Work request: The reply should consist of every entry, repeated exactly.

-------- Data provided

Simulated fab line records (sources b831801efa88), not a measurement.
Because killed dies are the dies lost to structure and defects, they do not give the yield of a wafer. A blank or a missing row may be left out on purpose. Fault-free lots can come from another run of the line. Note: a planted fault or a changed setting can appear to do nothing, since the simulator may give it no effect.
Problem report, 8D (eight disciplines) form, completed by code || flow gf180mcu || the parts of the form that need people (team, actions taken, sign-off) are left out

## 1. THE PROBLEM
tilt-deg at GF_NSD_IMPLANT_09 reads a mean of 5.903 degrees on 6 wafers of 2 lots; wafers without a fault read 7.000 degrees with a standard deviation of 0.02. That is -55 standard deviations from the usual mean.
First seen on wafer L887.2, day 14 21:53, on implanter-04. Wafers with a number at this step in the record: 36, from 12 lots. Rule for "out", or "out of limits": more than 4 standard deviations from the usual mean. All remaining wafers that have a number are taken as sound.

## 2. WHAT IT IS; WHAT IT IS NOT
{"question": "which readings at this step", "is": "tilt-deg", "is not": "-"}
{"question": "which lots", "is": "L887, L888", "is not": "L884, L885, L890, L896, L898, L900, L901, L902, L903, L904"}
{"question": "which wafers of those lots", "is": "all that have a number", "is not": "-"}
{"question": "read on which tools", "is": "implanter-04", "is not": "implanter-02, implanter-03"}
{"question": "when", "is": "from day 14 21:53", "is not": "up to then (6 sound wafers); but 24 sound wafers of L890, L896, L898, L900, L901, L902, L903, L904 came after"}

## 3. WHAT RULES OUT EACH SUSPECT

----------------

Solution:
Simulated fab line records (sources b831801efa88), not a measurement.
Because killed dies are the dies lost to structure and defects, they do not give the yield of a wafer. A blank or a missing row may be left out on purpose. Fault-free lots can come from another run of the line. Note: a planted fault or a changed setting can appear to do nothing, since the simulator may give it no effect.
Problem report, 8D (eight disciplines) form, completed by code || flow gf180mcu || the parts of the form that need people (team, actions taken, sign-off) are left out

## 1. THE PROBLEM
tilt-deg at GF_NSD_IMPLANT_09 reads a mean of 5.903 degrees on 6 wafers of 2 lots; wafers without a fault read 7.000 degrees with a standard deviation of 0.02. That is -55 standard deviations from the usual mean.
First seen on wafer L887.2, day 14 21:53, on implanter-04. Wafers with a number at this step in the record: 36, from 12 lots. Rule for "out", or "out of limits": more than 4 standard deviations from the usual mean. All remaining wafers that have a number are taken as sound.

## 2. WHAT IT IS; WHAT IT IS NOT
{"question": "which readings at this step", "is": "tilt-deg", "is not": "-"}
{"question": "which lots", "is": "L887, L888", "is not": "L884, L885, L890, L896, L898, L900, L901, L902, L903, L904"}
{"question": "which wafers of those lots", "is": "all that have a number", "is not": "-"}
{"question": "read on which tools", "is": "implanter-04", "is not": "implanter-02, implanter-03"}
{"question": "when", "is": "from day 14 21:53", "is not": "up to then (6 sound wafers); but 24 sound wafers of L890, L896, L898, L900, L901, L902, L903, L904 came after"}

## 3. WHAT RULES OUT EACH SUSPECT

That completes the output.